> Provided information
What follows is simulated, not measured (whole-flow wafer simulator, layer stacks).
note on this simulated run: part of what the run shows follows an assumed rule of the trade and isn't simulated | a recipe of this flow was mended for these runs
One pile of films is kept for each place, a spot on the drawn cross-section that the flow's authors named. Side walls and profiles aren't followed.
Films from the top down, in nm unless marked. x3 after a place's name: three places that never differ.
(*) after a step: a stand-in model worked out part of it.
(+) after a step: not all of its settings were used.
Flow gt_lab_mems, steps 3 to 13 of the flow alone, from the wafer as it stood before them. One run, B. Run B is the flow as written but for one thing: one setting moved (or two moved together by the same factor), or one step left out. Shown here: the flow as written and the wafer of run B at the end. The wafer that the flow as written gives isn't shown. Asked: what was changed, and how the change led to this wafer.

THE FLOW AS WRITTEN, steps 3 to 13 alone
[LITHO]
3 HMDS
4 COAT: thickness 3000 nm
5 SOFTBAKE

> Work order
Using the listing above, write every line out again exactly.

> Your solution
What follows is simulated, not measured (whole-flow wafer simulator, layer stacks).
note on this simulated run: part of what the run shows follows an assumed rule of the trade and isn't simulated | a recipe of this flow was mended for these runs
One pile of films is kept for each place, a spot on the drawn cross-section that the flow's authors named. Side walls and profiles aren't followed.
Films from the top down, in nm unless marked. x3 after a place's name: three places that never differ.
(*) after a step: a stand-in model worked out part of it.
(+) after a step: not all of its settings were used.
Flow gt_lab_mems, steps 3 to 13 of the flow alone, from the wafer as it stood before them. One run, B. Run B is the flow as written but for one thing: one setting moved (or two moved together by the same factor), or one step left out. Shown here: the flow as written and the wafer of run B at the end. The wafer that the flow as written gives isn't shown. Asked: what was changed, and how the change led to this wafer.

THE FLOW AS WRITTEN, steps 3 to 13 alone
[LITHO]
3 HMDS
4 COAT: thickness 3000 nm
5 SOFTBAKE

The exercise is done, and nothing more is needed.